**DATA SUPPLIED:**
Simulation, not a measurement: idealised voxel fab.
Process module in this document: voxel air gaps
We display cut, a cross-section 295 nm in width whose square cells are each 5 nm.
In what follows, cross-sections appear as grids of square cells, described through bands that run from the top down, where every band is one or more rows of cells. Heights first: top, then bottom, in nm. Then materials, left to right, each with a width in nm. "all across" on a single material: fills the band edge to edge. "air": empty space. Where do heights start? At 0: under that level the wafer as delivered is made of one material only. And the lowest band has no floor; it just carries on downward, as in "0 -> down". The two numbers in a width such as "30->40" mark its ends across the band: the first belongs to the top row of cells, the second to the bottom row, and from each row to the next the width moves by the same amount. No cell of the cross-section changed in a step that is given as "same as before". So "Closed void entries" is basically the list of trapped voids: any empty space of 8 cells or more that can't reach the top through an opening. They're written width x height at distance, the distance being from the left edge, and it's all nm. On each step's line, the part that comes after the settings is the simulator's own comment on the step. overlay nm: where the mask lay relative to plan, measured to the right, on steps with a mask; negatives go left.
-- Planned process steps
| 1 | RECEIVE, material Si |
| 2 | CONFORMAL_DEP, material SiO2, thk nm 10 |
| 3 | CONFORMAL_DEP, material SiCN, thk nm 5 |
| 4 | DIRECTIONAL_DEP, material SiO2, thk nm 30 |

**REQUIRED ACTION:** Please retype the top of the data exactly, down to and including the line that holds "We display cut, a", and nothing further.

**REPLY:**
Simulation, not a measurement: idealised voxel fab.
Process module in this document: voxel air gaps
We display cut, a cross-section 295 nm in width whose square cells are each 5 nm.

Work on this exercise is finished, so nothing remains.